***
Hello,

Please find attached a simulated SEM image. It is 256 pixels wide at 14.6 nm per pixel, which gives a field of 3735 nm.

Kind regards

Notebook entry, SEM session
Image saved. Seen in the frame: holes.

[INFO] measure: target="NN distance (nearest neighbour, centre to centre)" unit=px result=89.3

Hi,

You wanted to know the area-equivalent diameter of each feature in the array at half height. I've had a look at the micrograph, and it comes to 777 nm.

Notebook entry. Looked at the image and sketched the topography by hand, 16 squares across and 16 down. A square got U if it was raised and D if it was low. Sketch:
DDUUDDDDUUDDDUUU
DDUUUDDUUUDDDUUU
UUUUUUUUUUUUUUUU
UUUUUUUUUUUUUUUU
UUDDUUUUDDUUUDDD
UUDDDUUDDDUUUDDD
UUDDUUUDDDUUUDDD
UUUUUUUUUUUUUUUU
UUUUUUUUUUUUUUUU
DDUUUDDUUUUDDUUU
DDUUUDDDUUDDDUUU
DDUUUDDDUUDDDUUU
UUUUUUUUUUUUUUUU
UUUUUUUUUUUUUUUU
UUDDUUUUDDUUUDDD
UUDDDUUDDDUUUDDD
***

▸ TASK ITEM
Print only what lies in the material above starting at the line with "Notebook entry, SEM session" and ending at the line with "You wanted to", every line exactly as given.

▸ TASK RESPONSE
Notebook entry, SEM session
Image saved. Seen in the frame: holes.

[INFO] measure: target="NN distance (nearest neighbour, centre to centre)" unit=px result=89.3

Hi,

You wanted to know the area-equivalent diameter of each feature in the array at half height. I've had a look at the micrograph, and it comes to 777 nm.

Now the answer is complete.